_Work instruction_: Each entry, as given, must be output unchanged.

** Opening Excerpted data block **

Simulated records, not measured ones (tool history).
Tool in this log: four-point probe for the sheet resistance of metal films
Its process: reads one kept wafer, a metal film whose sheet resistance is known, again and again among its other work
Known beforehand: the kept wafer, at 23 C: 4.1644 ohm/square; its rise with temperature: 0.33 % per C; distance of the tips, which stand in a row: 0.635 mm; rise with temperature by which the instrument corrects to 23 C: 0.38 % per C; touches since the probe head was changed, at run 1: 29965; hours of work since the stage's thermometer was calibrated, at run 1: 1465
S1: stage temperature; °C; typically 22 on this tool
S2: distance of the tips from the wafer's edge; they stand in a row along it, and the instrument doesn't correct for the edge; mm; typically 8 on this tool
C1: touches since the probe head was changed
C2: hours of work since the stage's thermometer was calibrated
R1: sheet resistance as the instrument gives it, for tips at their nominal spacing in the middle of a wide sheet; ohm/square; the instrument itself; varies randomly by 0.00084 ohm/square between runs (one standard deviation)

** Closing Excerpted data block **

_Worked solution_:
Simulated records, not measured ones (tool history).
Tool in this log: four-point probe for the sheet resistance of metal films
Its process: reads one kept wafer, a metal film whose sheet resistance is known, again and again among its other work
Known beforehand: the kept wafer, at 23 C: 4.1644 ohm/square; its rise with temperature: 0.33 % per C; distance of the tips, which stand in a row: 0.635 mm; rise with temperature by which the instrument corrects to 23 C: 0.38 % per C; touches since the probe head was changed, at run 1: 29965; hours of work since the stage's thermometer was calibrated, at run 1: 1465
S1: stage temperature; °C; typically 22 on this tool
S2: distance of the tips from the wafer's edge; they stand in a row along it, and the instrument doesn't correct for the edge; mm; typically 8 on this tool
C1: touches since the probe head was changed
C2: hours of work since the stage's thermometer was calibrated
R1: sheet resistance as the instrument gives it, for tips at their nominal spacing in the middle of a wide sheet; ohm/square; the instrument itself; varies randomly by 0.00084 ohm/square between runs (one standard deviation)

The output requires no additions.